* [Brief] Up to and including the line that contains "opening of the valve ahead of the pump (%): as", write out each line of the material from its first line, exactly.

* [Dataset excerpts]
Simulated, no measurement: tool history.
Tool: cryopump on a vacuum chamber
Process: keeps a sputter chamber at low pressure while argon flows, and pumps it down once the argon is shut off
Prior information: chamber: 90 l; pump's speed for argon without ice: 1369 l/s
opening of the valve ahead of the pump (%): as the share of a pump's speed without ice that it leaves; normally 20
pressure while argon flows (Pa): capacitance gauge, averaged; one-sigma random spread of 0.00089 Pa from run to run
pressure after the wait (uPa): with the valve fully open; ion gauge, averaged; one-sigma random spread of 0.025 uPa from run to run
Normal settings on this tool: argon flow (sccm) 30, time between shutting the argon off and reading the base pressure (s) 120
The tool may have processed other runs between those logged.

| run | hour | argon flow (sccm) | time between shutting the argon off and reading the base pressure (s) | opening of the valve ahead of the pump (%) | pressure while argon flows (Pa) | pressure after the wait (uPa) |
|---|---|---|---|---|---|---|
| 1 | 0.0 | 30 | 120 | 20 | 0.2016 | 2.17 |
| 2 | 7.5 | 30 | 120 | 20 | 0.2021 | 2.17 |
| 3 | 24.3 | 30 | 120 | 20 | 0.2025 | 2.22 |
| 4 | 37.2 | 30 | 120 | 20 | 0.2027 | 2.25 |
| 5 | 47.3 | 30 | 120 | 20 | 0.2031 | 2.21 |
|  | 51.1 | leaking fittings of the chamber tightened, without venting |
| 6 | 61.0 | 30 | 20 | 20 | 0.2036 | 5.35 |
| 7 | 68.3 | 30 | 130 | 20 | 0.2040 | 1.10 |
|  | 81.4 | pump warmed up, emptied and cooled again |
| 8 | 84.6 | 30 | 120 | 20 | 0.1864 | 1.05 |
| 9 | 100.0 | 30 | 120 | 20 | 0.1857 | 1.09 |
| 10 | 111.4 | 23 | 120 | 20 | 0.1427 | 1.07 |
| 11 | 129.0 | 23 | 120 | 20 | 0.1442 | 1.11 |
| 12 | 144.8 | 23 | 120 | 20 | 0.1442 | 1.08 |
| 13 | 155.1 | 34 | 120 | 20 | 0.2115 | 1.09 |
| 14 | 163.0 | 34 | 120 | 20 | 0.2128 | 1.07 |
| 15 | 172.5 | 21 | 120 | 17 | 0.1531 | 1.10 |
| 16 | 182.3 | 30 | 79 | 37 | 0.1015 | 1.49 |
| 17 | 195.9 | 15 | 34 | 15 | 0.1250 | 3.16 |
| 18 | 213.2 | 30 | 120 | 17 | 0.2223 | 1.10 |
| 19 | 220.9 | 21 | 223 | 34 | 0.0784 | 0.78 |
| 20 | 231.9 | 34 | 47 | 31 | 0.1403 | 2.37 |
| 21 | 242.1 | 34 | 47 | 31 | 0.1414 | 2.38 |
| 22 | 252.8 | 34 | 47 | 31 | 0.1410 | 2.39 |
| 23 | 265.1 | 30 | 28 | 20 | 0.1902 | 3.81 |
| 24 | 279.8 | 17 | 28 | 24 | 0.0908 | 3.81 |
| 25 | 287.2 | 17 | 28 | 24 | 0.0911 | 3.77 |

* [Exercise result]
Simulated, no measurement: tool history.
Tool: cryopump on a vacuum chamber
Process: keeps a sputter chamber at low pressure while argon flows, and pumps it down once the argon is shut off
Prior information: chamber: 90 l; pump's speed for argon without ice: 1369 l/s
opening of the valve ahead of the pump (%): as the share of a pump's speed without ice that it leaves; normally 20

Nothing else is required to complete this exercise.